Work item: Below are lines of data, and only some are wanted. Please repeat exactly those from the line that has "startH: hours from" through the line that has "route shown NAME@n: a".

Data for review:
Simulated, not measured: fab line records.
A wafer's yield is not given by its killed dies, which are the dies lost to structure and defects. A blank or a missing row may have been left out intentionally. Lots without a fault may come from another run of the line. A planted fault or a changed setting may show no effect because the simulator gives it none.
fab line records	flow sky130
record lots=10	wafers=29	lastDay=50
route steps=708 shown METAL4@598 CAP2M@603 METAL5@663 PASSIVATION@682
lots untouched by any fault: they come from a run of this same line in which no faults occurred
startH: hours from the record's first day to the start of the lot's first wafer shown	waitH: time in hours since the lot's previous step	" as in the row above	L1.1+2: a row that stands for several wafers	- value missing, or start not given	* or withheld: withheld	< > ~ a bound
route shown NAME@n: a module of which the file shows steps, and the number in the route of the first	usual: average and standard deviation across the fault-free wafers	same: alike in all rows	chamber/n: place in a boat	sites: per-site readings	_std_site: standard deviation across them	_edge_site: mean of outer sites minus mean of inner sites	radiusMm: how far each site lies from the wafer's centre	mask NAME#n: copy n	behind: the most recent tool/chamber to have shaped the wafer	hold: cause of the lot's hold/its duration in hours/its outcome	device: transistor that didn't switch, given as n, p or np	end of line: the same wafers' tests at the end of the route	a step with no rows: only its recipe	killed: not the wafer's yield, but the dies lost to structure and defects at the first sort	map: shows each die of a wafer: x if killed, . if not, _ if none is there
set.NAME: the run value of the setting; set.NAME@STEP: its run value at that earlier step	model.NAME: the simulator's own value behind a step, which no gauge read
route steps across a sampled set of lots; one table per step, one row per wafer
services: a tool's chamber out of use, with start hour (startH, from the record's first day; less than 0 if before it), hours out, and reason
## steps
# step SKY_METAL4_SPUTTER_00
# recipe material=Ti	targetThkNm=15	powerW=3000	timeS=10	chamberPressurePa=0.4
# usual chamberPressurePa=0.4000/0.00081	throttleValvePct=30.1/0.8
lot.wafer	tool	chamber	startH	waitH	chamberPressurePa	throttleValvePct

Answer space:
startH: hours from the record's first day to the start of the lot's first wafer shown	waitH: time in hours since the lot's previous step	" as in the row above	L1.1+2: a row that stands for several wafers	- value missing, or start not given	* or withheld: withheld	< > ~ a bound
route shown NAME@n: a module of which the file shows steps, and the number in the route of the first	usual: average and standard deviation across the fault-free wafers	same: alike in all rows	chamber/n: place in a boat	sites: per-site readings	_std_site: standard deviation across them	_edge_site: mean of outer sites minus mean of inner sites	radiusMm: how far each site lies from the wafer's centre	mask NAME#n: copy n	behind: the most recent tool/chamber to have shaped the wafer	hold: cause of the lot's hold/its duration in hours/its outcome	device: transistor that didn't switch, given as n, p or np	end of line: the same wafers' tests at the end of the route	a step with no rows: only its recipe	killed: not the wafer's yield, but the dies lost to structure and defects at the first sort	map: shows each die of a wafer: x if killed, . if not, _ if none is there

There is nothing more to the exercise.